SUPPLIED INFORMATION =>
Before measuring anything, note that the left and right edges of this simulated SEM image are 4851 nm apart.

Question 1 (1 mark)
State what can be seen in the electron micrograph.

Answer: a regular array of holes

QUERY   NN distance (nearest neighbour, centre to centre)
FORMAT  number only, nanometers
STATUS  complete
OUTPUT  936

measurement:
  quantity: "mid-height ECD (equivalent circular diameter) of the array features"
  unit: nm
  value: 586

WORK ORDER => Produce the lines from the top of the listing through the "centre to centre)" line exactly as they appear, with no additional output.

RESPONSE BOX =>
Before measuring anything, note that the left and right edges of this simulated SEM image are 4851 nm apart.

Question 1 (1 mark)
State what can be seen in the electron micrograph.

Answer: a regular array of holes

QUERY   NN distance (nearest neighbour, centre to centre)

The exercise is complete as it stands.